* [Data records]:
━━━━━━━━━━

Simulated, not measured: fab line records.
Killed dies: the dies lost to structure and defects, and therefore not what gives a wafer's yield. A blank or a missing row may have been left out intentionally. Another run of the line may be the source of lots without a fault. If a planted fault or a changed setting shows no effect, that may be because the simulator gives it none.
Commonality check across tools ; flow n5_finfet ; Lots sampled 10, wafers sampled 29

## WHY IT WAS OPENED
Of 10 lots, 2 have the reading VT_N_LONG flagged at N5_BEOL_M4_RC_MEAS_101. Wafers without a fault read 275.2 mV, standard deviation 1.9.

━━━━━━━━━━

* [Required action]: So that nothing is lost, restate all the material word for word.

* [Exercise result]:
Simulated, not measured: fab line records.
Killed dies: the dies lost to structure and defects, and therefore not what gives a wafer's yield. A blank or a missing row may have been left out intentionally. Another run of the line may be the source of lots without a fault. If a planted fault or a changed setting shows no effect, that may be because the simulator gives it none.
Commonality check across tools ; flow n5_finfet ; Lots sampled 10, wafers sampled 29

## WHY IT WAS OPENED
Of 10 lots, 2 have the reading VT_N_LONG flagged at N5_BEOL_M4_RC_MEAS_101. Wafers without a fault read 275.2 mV, standard deviation 1.9.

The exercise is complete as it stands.